:: Brief ::
Repeat verbatim only the lines from the opening of the material below through the one that contains "P1: pattern etch".

:: Data extract ::
· · ·

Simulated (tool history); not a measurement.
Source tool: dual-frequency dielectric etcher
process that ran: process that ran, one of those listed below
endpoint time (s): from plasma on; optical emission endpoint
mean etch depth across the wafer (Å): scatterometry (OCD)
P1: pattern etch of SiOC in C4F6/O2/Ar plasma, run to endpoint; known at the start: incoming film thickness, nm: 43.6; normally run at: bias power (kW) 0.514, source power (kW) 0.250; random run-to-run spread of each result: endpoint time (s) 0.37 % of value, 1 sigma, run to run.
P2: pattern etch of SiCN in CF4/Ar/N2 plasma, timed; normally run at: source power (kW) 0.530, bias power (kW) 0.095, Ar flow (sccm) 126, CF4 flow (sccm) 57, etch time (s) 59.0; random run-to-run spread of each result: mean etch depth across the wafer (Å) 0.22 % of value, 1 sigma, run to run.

· · ·

:: Expected answer ::
Simulated (tool history); not a measurement.
Source tool: dual-frequency dielectric etcher
process that ran: process that ran, one of those listed below
endpoint time (s): from plasma on; optical emission endpoint
mean etch depth across the wafer (Å): scatterometry (OCD)
P1: pattern etch of SiOC in C4F6/O2/Ar plasma, run to endpoint; known at the start: incoming film thickness, nm: 43.6; normally run at: bias power (kW) 0.514, source power (kW) 0.250; random run-to-run spread of each result: endpoint time (s) 0.37 % of value, 1 sigma, run to run.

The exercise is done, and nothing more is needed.